--- START ---

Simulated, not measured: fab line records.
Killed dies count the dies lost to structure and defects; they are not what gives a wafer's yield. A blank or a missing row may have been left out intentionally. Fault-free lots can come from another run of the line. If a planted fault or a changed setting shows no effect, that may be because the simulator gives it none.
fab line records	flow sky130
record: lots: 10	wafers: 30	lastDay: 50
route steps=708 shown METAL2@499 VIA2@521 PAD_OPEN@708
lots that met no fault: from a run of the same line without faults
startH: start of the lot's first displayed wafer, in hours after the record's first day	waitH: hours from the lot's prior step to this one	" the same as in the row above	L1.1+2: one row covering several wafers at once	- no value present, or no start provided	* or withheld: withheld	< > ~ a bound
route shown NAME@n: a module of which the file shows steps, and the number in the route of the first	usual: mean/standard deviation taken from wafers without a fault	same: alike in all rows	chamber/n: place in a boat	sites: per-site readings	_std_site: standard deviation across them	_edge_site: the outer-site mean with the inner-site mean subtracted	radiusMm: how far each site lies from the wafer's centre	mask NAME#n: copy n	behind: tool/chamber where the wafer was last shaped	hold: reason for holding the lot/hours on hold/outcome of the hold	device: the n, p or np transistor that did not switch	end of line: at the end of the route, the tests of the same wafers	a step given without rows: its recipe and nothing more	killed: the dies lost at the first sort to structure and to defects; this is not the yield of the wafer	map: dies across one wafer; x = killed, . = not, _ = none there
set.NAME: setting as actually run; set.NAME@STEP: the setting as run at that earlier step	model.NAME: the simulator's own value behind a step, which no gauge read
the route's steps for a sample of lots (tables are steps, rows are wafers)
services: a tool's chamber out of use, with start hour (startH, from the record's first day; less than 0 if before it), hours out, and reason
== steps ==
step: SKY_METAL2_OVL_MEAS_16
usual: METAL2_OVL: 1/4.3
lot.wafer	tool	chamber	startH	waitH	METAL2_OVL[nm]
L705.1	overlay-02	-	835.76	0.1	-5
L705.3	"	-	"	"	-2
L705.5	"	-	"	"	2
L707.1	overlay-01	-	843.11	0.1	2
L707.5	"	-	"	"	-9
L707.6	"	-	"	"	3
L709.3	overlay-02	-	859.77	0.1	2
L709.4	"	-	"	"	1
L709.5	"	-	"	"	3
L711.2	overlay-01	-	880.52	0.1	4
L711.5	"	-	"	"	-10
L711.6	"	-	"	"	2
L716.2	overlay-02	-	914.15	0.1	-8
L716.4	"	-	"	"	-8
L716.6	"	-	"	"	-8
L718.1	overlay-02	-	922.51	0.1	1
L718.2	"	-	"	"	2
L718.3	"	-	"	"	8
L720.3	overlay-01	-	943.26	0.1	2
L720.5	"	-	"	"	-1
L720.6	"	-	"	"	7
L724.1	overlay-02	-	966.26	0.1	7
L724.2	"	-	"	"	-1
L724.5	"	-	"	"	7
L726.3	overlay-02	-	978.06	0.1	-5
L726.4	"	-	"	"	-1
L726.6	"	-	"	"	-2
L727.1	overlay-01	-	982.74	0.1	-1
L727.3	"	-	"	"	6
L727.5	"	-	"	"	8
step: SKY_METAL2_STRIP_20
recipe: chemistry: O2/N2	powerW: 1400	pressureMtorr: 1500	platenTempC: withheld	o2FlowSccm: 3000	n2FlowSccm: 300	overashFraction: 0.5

--- END ---

→ REQUIRED ACTION
Starting at the first line of the records, print each line exactly, stopping after the line that contains "lots that met".

→ EXPECTED ANSWER
Simulated, not measured: fab line records.
Killed dies count the dies lost to structure and defects; they are not what gives a wafer's yield. A blank or a missing row may have been left out intentionally. Fault-free lots can come from another run of the line. If a planted fault or a changed setting shows no effect, that may be because the simulator gives it none.
fab line records	flow sky130
record: lots: 10	wafers: 30	lastDay: 50
route steps=708 shown METAL2@499 VIA2@521 PAD_OPEN@708
lots that met no fault: from a run of the same line without faults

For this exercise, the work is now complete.